Dataset entries.
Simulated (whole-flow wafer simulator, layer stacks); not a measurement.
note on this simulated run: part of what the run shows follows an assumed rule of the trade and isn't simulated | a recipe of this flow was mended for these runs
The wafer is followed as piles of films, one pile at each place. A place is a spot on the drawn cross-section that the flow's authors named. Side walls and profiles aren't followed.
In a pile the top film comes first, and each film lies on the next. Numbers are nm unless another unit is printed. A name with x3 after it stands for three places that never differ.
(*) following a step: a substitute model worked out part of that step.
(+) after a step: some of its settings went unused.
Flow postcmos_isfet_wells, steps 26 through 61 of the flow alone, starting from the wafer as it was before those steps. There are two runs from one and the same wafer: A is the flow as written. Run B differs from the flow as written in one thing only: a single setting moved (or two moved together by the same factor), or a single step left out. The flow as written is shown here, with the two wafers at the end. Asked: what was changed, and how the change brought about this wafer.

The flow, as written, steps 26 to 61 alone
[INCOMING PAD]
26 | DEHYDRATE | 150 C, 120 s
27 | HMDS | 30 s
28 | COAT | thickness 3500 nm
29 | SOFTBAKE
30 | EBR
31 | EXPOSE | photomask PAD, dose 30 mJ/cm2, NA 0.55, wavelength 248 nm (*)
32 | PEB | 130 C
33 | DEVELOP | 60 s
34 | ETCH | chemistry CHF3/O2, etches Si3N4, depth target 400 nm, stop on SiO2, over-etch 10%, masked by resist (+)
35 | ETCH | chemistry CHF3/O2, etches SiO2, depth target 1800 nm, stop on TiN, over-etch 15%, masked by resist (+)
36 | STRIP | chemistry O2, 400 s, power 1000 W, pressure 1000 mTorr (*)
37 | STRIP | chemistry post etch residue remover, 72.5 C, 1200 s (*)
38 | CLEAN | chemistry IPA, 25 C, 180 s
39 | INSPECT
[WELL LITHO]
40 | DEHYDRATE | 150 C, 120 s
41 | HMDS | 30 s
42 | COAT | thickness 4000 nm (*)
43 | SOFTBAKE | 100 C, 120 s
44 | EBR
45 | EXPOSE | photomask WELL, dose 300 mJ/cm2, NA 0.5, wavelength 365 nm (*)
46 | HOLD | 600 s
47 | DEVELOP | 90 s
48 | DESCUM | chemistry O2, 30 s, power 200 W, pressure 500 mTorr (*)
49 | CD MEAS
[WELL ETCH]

Exercise.
Everything from the line with "48 | DESCUM" through the line with "49 | CD MEAS" should be written out exactly as it appears above, end lines included, and nothing outside that range.

Written answer.
48 | DESCUM | chemistry O2, 30 s, power 200 W, pressure 500 mTorr (*)
49 | CD MEAS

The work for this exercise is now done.